Data for analysis:
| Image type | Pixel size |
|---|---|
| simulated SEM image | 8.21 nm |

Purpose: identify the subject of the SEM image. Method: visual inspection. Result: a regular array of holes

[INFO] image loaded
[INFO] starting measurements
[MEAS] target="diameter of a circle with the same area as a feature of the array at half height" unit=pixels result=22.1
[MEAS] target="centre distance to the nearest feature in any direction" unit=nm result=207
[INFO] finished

Activity: Copy out all of the records shown above exactly.

Solution:
| Image type | Pixel size |
|---|---|
| simulated SEM image | 8.21 nm |

Purpose: identify the subject of the SEM image. Method: visual inspection. Result: a regular array of holes

[INFO] image loaded
[INFO] starting measurements
[MEAS] target="diameter of a circle with the same area as a feature of the array at half height" unit=pixels result=22.1
[MEAS] target="centre distance to the nearest feature in any direction" unit=nm result=207
[INFO] finished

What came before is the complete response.